TASK ITEM => Each line starting at the one that contains "11D,125.4,633.15,1400,0.300,38.9,39.670,437.05" and ending at the one that contains "# hour 196.7: chamber" must be returned exactly, and the rest of the listing is left out.

== LISTED RECORDS

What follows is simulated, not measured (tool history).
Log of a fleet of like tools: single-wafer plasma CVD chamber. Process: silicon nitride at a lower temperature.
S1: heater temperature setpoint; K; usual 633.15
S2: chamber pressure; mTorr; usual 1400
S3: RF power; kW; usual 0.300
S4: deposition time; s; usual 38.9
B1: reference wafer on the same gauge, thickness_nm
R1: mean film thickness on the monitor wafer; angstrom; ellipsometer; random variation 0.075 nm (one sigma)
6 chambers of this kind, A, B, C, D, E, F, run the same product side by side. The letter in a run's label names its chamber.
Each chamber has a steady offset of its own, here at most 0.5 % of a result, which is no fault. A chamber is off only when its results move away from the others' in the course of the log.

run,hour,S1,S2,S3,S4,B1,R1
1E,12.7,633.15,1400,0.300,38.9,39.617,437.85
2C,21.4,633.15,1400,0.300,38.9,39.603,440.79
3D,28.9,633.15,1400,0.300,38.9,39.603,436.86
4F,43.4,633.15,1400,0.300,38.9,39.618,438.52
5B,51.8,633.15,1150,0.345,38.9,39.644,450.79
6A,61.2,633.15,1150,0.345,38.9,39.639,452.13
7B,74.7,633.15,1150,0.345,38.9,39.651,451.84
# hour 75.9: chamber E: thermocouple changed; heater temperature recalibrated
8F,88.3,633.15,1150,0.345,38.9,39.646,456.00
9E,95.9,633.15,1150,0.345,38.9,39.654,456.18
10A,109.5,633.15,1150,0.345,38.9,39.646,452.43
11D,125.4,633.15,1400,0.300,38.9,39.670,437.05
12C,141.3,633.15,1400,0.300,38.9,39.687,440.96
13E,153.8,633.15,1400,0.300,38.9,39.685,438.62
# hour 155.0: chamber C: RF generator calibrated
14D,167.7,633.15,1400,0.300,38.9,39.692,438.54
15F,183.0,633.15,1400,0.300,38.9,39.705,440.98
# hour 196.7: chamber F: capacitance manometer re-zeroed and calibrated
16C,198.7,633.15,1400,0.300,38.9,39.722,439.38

====

RESPONSE AREA =>
11D,125.4,633.15,1400,0.300,38.9,39.670,437.05
12C,141.3,633.15,1400,0.300,38.9,39.687,440.96
13E,153.8,633.15,1400,0.300,38.9,39.685,438.62
# hour 155.0: chamber C: RF generator calibrated
14D,167.7,633.15,1400,0.300,38.9,39.692,438.54
15F,183.0,633.15,1400,0.300,38.9,39.705,440.98
# hour 196.7: chamber F: capacitance manometer re-zeroed and calibrated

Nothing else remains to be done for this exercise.